* **Work item**: Each record below should be written out again exactly.

* **Material provided**:
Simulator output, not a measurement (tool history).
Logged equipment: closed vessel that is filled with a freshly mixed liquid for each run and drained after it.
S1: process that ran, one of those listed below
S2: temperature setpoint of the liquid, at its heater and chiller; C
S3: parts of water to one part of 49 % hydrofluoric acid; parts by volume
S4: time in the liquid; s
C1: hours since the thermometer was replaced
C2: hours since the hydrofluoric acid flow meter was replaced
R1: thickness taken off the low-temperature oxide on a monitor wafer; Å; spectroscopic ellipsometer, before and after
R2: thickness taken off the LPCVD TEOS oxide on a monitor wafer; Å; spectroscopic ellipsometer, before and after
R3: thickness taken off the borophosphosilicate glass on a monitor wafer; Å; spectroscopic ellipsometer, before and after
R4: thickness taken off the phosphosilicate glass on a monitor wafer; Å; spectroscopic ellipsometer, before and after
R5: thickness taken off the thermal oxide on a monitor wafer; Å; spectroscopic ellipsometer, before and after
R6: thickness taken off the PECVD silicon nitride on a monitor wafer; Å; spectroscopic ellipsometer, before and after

* **Exercise response**:
Simulator output, not a measurement (tool history).
Logged equipment: closed vessel that is filled with a freshly mixed liquid for each run and drained after it.
S1: process that ran, one of those listed below
S2: temperature setpoint of the liquid, at its heater and chiller; C
S3: parts of water to one part of 49 % hydrofluoric acid; parts by volume
S4: time in the liquid; s
C1: hours since the thermometer was replaced
C2: hours since the hydrofluoric acid flow meter was replaced
R1: thickness taken off the low-temperature oxide on a monitor wafer; Å; spectroscopic ellipsometer, before and after
R2: thickness taken off the LPCVD TEOS oxide on a monitor wafer; Å; spectroscopic ellipsometer, before and after
R3: thickness taken off the borophosphosilicate glass on a monitor wafer; Å; spectroscopic ellipsometer, before and after
R4: thickness taken off the phosphosilicate glass on a monitor wafer; Å; spectroscopic ellipsometer, before and after
R5: thickness taken off the thermal oxide on a monitor wafer; Å; spectroscopic ellipsometer, before and after
R6: thickness taken off the PECVD silicon nitride on a monitor wafer; Å; spectroscopic ellipsometer, before and after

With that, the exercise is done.